Dataset content:
+++

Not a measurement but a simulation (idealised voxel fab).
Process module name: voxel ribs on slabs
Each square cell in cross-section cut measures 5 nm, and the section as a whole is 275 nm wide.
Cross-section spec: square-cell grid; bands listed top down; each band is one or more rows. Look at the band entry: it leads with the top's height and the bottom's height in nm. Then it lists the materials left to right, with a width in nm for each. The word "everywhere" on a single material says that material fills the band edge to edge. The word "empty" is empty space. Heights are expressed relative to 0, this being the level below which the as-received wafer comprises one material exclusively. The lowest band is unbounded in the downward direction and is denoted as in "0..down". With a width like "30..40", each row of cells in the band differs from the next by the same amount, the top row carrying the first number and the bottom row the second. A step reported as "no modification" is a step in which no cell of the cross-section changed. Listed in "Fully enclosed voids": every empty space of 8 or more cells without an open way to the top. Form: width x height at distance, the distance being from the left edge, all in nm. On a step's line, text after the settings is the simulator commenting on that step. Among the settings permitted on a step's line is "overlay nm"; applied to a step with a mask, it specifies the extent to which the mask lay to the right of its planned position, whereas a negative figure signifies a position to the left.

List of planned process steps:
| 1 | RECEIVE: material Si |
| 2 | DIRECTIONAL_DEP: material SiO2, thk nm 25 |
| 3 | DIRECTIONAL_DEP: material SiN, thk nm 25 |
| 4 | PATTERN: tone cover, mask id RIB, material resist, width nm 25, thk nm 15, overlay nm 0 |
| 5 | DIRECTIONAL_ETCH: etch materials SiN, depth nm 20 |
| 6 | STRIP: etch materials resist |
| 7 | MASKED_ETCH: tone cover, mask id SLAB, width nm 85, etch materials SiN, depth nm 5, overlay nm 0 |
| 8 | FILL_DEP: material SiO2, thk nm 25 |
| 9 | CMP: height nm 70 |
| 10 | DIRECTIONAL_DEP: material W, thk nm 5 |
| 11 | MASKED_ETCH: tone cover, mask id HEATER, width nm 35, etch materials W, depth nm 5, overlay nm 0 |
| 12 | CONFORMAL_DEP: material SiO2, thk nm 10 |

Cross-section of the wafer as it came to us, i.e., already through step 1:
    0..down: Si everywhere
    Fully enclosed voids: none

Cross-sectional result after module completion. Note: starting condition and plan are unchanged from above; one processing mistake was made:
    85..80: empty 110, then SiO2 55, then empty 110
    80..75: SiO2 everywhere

+++

Required action: Transcribe only the lines from the beginning of the entries to the line with "Each square cell", inclusive, exactly as written.

Your response:
Not a measurement but a simulation (idealised voxel fab).
Process module name: voxel ribs on slabs
Each square cell in cross-section cut measures 5 nm, and the section as a whole is 275 nm wide.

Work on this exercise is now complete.